#### Material supplied
━━━━
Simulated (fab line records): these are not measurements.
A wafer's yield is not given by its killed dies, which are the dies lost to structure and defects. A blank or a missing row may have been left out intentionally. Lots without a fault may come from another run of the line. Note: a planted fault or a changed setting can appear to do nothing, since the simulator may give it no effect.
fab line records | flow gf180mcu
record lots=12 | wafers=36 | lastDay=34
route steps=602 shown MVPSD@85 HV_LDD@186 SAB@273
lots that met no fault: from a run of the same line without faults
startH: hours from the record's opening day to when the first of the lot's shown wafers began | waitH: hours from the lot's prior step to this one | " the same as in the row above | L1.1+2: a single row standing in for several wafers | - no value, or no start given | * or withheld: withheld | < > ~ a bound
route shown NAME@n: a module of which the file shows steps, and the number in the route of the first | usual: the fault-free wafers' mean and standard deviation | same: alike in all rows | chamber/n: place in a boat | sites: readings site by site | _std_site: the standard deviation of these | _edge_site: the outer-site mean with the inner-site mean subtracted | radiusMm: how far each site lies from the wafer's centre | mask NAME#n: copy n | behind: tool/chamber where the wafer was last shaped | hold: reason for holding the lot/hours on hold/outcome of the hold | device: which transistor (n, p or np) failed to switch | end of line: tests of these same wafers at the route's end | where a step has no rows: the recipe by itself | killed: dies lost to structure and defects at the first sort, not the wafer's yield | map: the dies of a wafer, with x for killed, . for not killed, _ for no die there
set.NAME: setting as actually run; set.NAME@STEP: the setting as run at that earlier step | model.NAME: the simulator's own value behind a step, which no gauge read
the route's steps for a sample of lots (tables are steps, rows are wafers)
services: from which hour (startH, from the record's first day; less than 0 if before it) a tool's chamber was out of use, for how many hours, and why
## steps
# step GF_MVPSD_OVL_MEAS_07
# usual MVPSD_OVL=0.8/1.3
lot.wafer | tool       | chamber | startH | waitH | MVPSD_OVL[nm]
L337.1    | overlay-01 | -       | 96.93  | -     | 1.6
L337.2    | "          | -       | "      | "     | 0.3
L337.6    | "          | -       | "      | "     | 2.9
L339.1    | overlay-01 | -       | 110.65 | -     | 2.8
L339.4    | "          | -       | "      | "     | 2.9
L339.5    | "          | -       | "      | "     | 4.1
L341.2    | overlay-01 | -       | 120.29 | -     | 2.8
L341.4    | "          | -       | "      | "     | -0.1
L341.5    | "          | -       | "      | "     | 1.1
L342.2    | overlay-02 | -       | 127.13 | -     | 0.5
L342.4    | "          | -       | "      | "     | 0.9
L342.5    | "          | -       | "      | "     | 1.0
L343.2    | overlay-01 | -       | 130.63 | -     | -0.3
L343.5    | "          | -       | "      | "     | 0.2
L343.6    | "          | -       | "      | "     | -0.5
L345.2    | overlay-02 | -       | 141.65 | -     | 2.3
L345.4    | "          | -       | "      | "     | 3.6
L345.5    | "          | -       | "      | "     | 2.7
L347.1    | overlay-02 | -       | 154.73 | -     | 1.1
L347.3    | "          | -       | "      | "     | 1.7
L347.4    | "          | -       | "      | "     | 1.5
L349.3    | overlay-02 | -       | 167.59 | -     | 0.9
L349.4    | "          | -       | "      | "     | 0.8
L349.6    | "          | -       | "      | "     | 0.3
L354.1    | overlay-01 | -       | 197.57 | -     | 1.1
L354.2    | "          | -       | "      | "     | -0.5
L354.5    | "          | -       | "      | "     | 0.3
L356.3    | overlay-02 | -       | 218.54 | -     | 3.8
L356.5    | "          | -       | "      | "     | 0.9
━━━━

Starting at the line that contains "record lots=12 | wafers=36 | lastDay=34" and stopping after the line that contains "the route's steps", write out every line exactly as it appears above, and no other line.

#### Exercise answer
record lots=12 | wafers=36 | lastDay=34
route steps=602 shown MVPSD@85 HV_LDD@186 SAB@273
lots that met no fault: from a run of the same line without faults
startH: hours from the record's opening day to when the first of the lot's shown wafers began | waitH: hours from the lot's prior step to this one | " the same as in the row above | L1.1+2: a single row standing in for several wafers | - no value, or no start given | * or withheld: withheld | < > ~ a bound
route shown NAME@n: a module of which the file shows steps, and the number in the route of the first | usual: the fault-free wafers' mean and standard deviation | same: alike in all rows | chamber/n: place in a boat | sites: readings site by site | _std_site: the standard deviation of these | _edge_site: the outer-site mean with the inner-site mean subtracted | radiusMm: how far each site lies from the wafer's centre | mask NAME#n: copy n | behind: tool/chamber where the wafer was last shaped | hold: reason for holding the lot/hours on hold/outcome of the hold | device: which transistor (n, p or np) failed to switch | end of line: tests of these same wafers at the route's end | where a step has no rows: the recipe by itself | killed: dies lost to structure and defects at the first sort, not the wafer's yield | map: the dies of a wafer, with x for killed, . for not killed, _ for no die there
set.NAME: setting as actually run; set.NAME@STEP: the setting as run at that earlier step | model.NAME: the simulator's own value behind a step, which no gauge read
the route's steps for a sample of lots (tables are steps, rows are wafers)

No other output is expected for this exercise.